**EXERCISE:** Print nothing but the lines below starting at the line that holds "Basically, 0 is" and ending at the line that holds "to the left.", including both, each exactly as written.

**DATASET EXTRACT:**
-----
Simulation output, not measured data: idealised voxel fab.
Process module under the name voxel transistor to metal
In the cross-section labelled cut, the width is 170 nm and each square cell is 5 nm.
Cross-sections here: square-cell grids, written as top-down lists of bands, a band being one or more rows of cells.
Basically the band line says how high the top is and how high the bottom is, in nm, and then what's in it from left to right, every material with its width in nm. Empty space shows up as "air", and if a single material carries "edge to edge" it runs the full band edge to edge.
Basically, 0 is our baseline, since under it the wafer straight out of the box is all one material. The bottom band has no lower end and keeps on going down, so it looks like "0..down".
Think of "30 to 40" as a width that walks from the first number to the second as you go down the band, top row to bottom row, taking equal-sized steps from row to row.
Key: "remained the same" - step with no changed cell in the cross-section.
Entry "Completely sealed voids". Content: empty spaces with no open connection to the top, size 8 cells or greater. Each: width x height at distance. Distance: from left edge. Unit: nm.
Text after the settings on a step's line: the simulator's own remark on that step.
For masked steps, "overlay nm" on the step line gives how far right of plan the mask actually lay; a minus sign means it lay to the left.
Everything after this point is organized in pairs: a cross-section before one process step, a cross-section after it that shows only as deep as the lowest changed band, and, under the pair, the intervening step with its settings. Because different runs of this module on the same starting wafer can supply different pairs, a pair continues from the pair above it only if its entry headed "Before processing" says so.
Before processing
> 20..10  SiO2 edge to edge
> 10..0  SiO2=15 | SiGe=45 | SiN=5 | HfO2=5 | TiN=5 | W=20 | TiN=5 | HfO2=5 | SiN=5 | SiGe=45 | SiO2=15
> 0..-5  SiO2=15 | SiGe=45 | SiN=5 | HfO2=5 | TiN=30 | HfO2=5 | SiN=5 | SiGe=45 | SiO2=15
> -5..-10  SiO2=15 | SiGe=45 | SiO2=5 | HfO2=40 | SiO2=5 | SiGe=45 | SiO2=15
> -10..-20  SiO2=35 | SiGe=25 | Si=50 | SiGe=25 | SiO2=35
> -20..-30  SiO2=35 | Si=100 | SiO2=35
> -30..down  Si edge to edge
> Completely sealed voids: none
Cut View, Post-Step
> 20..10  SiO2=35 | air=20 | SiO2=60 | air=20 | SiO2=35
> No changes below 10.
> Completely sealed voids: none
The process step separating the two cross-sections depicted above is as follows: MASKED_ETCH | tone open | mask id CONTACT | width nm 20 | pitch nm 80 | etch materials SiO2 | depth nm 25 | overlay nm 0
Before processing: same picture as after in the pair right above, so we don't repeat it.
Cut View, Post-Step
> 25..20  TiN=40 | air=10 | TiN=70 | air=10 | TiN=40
-----

**WRITTEN RESPONSE:**
Basically, 0 is our baseline, since under it the wafer straight out of the box is all one material. The bottom band has no lower end and keeps on going down, so it looks like "0..down".
Think of "30 to 40" as a width that walks from the first number to the second as you go down the band, top row to bottom row, taking equal-sized steps from row to row.
Key: "remained the same" - step with no changed cell in the cross-section.
Entry "Completely sealed voids". Content: empty spaces with no open connection to the top, size 8 cells or greater. Each: width x height at distance. Distance: from left edge. Unit: nm.
Text after the settings on a step's line: the simulator's own remark on that step.
For masked steps, "overlay nm" on the step line gives how far right of plan the mask actually lay; a minus sign means it lay to the left.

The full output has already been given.